**GIVEN ENTRIES:**
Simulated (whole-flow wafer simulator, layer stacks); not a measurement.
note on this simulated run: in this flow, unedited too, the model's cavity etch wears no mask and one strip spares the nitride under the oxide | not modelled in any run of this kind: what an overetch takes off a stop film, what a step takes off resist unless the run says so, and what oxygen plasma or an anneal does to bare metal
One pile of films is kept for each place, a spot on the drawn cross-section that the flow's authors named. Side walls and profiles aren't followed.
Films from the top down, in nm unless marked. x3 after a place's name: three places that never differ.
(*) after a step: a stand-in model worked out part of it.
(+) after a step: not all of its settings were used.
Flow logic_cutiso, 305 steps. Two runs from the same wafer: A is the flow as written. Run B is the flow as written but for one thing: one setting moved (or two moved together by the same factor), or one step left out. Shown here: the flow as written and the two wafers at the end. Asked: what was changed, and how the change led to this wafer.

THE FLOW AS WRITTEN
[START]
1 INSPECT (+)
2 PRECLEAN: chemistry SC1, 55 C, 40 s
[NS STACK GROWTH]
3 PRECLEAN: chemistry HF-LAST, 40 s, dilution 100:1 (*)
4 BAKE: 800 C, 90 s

**REQUIRED ACTION:** Output the records exactly, so that each line matches what was given.

**WRITTEN SOLUTION:**
Simulated (whole-flow wafer simulator, layer stacks); not a measurement.
note on this simulated run: in this flow, unedited too, the model's cavity etch wears no mask and one strip spares the nitride under the oxide | not modelled in any run of this kind: what an overetch takes off a stop film, what a step takes off resist unless the run says so, and what oxygen plasma or an anneal does to bare metal
One pile of films is kept for each place, a spot on the drawn cross-section that the flow's authors named. Side walls and profiles aren't followed.
Films from the top down, in nm unless marked. x3 after a place's name: three places that never differ.
(*) after a step: a stand-in model worked out part of it.
(+) after a step: not all of its settings were used.
Flow logic_cutiso, 305 steps. Two runs from the same wafer: A is the flow as written. Run B is the flow as written but for one thing: one setting moved (or two moved together by the same factor), or one step left out. Shown here: the flow as written and the two wafers at the end. Asked: what was changed, and how the change led to this wafer.

THE FLOW AS WRITTEN
[START]
1 INSPECT (+)
2 PRECLEAN: chemistry SC1, 55 C, 40 s
[NS STACK GROWTH]
3 PRECLEAN: chemistry HF-LAST, 40 s, dilution 100:1 (*)
4 BAKE: 800 C, 90 s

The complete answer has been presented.